Dataset:
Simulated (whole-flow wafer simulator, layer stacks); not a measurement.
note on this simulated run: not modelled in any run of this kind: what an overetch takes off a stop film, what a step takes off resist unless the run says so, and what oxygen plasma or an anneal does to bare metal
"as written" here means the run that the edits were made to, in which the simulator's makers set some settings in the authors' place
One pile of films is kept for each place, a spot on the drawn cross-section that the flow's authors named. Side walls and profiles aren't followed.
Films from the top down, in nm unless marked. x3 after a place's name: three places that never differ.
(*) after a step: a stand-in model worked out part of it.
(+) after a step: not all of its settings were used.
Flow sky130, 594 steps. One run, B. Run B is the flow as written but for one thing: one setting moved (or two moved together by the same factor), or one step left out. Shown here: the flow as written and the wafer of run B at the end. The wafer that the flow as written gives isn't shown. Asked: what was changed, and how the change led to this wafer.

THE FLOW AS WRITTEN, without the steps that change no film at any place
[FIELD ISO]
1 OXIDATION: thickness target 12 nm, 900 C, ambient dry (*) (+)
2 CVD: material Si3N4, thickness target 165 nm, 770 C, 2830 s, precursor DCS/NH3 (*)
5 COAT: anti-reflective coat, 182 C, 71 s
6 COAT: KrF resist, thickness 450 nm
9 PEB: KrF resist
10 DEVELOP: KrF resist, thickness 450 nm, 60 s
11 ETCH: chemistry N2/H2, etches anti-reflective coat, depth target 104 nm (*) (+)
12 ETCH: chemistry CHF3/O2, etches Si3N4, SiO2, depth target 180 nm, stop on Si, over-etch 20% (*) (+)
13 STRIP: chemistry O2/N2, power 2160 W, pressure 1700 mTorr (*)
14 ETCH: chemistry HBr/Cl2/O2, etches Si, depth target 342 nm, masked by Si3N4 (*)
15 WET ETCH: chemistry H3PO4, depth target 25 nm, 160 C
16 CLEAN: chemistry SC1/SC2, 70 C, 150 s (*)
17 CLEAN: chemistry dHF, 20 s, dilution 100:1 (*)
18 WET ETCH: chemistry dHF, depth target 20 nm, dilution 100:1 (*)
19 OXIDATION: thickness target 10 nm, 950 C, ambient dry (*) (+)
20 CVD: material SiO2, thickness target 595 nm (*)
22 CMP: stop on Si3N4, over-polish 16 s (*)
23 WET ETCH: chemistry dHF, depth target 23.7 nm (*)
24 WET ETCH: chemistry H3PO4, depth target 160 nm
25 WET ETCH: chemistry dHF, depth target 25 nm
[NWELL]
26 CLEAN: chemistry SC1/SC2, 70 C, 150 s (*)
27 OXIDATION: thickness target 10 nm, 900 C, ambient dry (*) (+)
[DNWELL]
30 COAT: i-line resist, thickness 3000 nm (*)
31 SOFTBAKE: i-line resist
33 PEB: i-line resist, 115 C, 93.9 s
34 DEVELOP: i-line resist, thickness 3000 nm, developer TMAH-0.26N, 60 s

Activity: Once you reach the line containing "One pile of", include it and stop; until then, reproduce each line of the listing from its start exactly.

Task result:
Simulated (whole-flow wafer simulator, layer stacks); not a measurement.
note on this simulated run: not modelled in any run of this kind: what an overetch takes off a stop film, what a step takes off resist unless the run says so, and what oxygen plasma or an anneal does to bare metal
"as written" here means the run that the edits were made to, in which the simulator's makers set some settings in the authors' place
One pile of films is kept for each place, a spot on the drawn cross-section that the flow's authors named. Side walls and profiles aren't followed.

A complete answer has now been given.